### Material provided:
'''
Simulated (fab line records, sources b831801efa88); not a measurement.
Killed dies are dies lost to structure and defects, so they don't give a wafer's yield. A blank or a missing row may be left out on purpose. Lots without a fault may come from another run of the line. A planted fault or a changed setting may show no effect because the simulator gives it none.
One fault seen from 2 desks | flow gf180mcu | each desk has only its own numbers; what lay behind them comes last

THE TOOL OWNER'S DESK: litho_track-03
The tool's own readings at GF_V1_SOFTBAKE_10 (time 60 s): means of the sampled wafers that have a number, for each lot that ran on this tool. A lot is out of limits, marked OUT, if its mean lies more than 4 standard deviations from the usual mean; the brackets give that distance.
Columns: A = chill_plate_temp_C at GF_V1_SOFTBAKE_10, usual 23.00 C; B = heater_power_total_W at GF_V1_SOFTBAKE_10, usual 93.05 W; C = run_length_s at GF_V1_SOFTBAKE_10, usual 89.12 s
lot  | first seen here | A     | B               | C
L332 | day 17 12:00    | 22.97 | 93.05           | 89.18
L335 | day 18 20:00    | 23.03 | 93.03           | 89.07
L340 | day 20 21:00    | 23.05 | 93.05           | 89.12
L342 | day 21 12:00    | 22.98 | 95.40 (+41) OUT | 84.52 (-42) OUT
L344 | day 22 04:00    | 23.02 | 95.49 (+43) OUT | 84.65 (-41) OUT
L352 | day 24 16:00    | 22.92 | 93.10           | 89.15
'''

### Brief:
Your task is to restate, word for word, only those lines above that fall between the line holding "L332 | day 17" and the line holding "L344 | day 22", inclusive.

### Task solution:
L332 | day 17 12:00    | 22.97 | 93.05           | 89.18
L335 | day 18 20:00    | 23.03 | 93.03           | 89.07
L340 | day 20 21:00    | 23.05 | 93.05           | 89.12
L342 | day 21 12:00    | 22.98 | 95.40 (+41) OUT | 84.52 (-42) OUT
L344 | day 22 04:00    | 23.02 | 95.49 (+43) OUT | 84.65 (-41) OUT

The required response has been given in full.